Copy every record that follows, word for word.

____________________

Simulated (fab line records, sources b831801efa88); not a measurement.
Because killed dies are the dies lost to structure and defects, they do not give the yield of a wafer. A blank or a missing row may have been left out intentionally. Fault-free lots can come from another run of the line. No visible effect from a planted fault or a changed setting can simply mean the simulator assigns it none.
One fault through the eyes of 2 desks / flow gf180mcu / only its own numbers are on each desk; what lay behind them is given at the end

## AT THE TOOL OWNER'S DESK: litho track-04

____________________

◆ **Task answer**:
Simulated (fab line records, sources b831801efa88); not a measurement.
Because killed dies are the dies lost to structure and defects, they do not give the yield of a wafer. A blank or a missing row may have been left out intentionally. Fault-free lots can come from another run of the line. No visible effect from a planted fault or a changed setting can simply mean the simulator assigns it none.
One fault through the eyes of 2 desks / flow gf180mcu / only its own numbers are on each desk; what lay behind them is given at the end

## AT THE TOOL OWNER'S DESK: litho track-04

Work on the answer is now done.